------ DATASET RECORDS ------

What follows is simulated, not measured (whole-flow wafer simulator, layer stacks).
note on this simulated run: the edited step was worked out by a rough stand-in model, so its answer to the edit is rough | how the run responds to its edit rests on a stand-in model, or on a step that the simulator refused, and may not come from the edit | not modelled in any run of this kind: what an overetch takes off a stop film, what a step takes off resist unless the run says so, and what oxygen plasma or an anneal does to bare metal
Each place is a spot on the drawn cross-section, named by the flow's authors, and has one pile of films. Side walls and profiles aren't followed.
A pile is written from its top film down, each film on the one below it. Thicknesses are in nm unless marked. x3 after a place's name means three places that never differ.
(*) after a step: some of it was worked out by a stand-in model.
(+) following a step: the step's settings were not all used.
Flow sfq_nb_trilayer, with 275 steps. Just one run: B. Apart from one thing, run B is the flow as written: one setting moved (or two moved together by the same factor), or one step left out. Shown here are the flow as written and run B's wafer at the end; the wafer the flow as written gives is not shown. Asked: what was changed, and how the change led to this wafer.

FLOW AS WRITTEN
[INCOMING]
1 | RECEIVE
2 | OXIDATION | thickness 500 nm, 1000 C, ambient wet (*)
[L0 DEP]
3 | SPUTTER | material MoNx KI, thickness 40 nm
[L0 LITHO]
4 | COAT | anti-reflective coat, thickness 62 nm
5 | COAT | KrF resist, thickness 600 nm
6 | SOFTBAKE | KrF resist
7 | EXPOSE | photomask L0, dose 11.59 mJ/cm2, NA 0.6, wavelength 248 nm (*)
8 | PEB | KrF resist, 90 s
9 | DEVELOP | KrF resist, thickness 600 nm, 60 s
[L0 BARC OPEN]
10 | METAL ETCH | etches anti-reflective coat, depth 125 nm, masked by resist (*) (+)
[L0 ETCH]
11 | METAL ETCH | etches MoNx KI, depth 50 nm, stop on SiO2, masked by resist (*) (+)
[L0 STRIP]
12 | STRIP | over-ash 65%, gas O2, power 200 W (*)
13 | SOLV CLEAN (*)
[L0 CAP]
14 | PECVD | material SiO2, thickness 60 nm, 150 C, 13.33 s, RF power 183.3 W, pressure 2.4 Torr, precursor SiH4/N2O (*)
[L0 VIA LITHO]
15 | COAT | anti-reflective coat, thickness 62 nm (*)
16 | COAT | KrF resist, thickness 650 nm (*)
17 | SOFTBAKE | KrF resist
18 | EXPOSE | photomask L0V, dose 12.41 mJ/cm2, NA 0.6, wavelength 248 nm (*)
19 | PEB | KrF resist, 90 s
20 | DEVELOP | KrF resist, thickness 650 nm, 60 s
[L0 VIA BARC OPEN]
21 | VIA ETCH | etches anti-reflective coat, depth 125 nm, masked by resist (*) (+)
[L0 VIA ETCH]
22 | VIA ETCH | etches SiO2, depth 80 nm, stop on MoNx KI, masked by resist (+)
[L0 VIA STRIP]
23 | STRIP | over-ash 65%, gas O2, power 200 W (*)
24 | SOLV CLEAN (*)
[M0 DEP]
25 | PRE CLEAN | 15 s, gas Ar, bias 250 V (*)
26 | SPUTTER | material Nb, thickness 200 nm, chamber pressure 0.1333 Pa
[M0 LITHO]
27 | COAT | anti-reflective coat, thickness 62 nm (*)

------

**WORK TASK**: The reply should hold only the lines from the top of the records through the line that has "note on this", each one exact.

**TASK OUTPUT**:
What follows is simulated, not measured (whole-flow wafer simulator, layer stacks).
note on this simulated run: the edited step was worked out by a rough stand-in model, so its answer to the edit is rough | how the run responds to its edit rests on a stand-in model, or on a step that the simulator refused, and may not come from the edit | not modelled in any run of this kind: what an overetch takes off a stop film, what a step takes off resist unless the run says so, and what oxygen plasma or an anneal does to bare metal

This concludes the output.